▼

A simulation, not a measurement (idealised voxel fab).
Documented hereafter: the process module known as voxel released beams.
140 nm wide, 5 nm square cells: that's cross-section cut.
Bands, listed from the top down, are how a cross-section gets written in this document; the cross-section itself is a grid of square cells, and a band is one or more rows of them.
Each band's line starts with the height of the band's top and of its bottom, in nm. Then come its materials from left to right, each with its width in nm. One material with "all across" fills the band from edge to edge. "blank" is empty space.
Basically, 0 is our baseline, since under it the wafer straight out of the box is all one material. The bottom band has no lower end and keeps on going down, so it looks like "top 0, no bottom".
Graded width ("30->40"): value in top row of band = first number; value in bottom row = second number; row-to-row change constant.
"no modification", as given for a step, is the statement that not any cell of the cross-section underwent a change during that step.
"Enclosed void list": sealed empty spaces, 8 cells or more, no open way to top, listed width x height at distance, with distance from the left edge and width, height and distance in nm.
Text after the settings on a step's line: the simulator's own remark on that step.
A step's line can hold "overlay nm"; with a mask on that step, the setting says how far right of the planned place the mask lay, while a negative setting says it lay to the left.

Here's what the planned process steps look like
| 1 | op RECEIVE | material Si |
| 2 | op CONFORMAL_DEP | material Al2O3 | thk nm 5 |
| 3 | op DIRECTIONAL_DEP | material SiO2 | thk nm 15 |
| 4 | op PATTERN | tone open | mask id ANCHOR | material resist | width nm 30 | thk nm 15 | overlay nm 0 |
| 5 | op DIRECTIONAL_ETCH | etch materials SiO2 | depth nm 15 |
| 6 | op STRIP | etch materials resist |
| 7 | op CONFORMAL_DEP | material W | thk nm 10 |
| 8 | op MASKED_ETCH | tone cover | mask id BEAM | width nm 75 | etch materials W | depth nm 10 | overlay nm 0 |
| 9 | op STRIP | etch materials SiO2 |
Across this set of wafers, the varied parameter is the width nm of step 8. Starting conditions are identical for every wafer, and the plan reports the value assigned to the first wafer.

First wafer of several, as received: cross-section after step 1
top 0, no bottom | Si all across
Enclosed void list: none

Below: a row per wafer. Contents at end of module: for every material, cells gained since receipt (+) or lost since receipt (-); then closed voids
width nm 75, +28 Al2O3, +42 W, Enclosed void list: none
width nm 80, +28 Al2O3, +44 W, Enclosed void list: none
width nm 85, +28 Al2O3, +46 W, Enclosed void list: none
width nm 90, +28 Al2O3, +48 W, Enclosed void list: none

▲

Exercise: Word for word, restate the lines of the listing above starting at the line with "First wafer of" and ending at the line with "width nm 85, +28", and nothing outside them.

Problem solution:
First wafer of several, as received: cross-section after step 1
top 0, no bottom | Si all across
Enclosed void list: none

Below: a row per wafer. Contents at end of module: for every material, cells gained since receipt (+) or lost since receipt (-); then closed voids
width nm 75, +28 Al2O3, +42 W, Enclosed void list: none
width nm 80, +28 Al2O3, +44 W, Enclosed void list: none
width nm 85, +28 Al2O3, +46 W, Enclosed void list: none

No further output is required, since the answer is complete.